=-=-=
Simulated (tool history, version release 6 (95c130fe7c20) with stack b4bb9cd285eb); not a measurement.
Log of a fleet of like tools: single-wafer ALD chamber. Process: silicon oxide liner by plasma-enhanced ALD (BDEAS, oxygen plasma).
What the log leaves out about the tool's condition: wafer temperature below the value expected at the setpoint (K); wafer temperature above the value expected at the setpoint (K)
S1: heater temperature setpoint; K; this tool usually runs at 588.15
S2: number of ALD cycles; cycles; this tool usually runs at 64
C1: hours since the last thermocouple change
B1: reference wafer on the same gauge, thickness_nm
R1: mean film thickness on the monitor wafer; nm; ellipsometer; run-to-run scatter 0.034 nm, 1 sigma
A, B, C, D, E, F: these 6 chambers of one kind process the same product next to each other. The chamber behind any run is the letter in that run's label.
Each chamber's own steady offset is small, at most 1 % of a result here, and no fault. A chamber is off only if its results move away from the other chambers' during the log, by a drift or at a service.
=-=-=

# [ASSIGNED TASK]
Starting at the first line of the material above, reproduce each line exactly up to and including the line with "A, B, C, D, E, F: these".

# [ANSWER BOX]
Simulated (tool history, version release 6 (95c130fe7c20) with stack b4bb9cd285eb); not a measurement.
Log of a fleet of like tools: single-wafer ALD chamber. Process: silicon oxide liner by plasma-enhanced ALD (BDEAS, oxygen plasma).
What the log leaves out about the tool's condition: wafer temperature below the value expected at the setpoint (K); wafer temperature above the value expected at the setpoint (K)
S1: heater temperature setpoint; K; this tool usually runs at 588.15
S2: number of ALD cycles; cycles; this tool usually runs at 64
C1: hours since the last thermocouple change
B1: reference wafer on the same gauge, thickness_nm
R1: mean film thickness on the monitor wafer; nm; ellipsometer; run-to-run scatter 0.034 nm, 1 sigma
A, B, C, D, E, F: these 6 chambers of one kind process the same product next to each other. The chamber behind any run is the letter in that run's label.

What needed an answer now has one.